Available data ::
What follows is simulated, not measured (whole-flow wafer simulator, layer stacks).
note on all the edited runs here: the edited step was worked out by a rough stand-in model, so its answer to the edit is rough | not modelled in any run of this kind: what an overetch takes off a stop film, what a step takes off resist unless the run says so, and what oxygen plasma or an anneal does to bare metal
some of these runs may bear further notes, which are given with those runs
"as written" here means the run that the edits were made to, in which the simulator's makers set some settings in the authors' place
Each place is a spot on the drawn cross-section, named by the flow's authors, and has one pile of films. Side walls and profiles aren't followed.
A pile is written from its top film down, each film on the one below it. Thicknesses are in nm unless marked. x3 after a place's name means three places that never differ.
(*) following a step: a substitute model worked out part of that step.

Assigned task ::
Repeat exactly the lines of the listing above, from the one with "note on all" down to the one with "some of these"; both of those lines belong in the range.

Exercise answer ::
note on all the edited runs here: the edited step was worked out by a rough stand-in model, so its answer to the edit is rough | not modelled in any run of this kind: what an overetch takes off a stop film, what a step takes off resist unless the run says so, and what oxygen plasma or an anneal does to bare metal
some of these runs may bear further notes, which are given with those runs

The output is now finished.